Action item: Once you reach the line that holds "54.3 (+13) OUT" in the listing below, output it and every line after it through the line that holds "This desk's verdict: out", word for word.

◇ ◇ ◇ ◇ ◇ ◇ ◇

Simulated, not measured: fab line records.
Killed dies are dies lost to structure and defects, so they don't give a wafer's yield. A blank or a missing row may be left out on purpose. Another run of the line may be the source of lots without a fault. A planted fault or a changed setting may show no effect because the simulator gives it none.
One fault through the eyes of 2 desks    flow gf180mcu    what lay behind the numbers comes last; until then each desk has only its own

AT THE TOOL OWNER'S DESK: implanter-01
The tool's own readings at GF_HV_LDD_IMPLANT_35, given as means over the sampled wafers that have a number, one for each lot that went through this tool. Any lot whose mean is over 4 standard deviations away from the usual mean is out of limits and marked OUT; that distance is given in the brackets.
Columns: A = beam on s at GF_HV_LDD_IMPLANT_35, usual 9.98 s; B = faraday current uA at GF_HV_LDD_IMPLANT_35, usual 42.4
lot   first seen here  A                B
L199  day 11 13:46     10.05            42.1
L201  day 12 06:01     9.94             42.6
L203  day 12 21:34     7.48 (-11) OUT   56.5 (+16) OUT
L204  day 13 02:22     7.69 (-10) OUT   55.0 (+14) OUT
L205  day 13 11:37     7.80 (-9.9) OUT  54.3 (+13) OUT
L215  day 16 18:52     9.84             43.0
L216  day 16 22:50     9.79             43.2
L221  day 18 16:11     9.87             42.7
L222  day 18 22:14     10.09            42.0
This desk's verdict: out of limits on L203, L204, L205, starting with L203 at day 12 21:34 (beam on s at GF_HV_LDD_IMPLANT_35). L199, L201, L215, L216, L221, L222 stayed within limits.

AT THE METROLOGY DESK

◇ ◇ ◇ ◇ ◇ ◇ ◇

Exercise result:
L205  day 13 11:37     7.80 (-9.9) OUT  54.3 (+13) OUT
L215  day 16 18:52     9.84             43.0
L216  day 16 22:50     9.79             43.2
L221  day 18 16:11     9.87             42.7
L222  day 18 22:14     10.09            42.0
This desk's verdict: out of limits on L203, L204, L205, starting with L203 at day 12 21:34 (beam on s at GF_HV_LDD_IMPLANT_35). L199, L201, L215, L216, L221, L222 stayed within limits.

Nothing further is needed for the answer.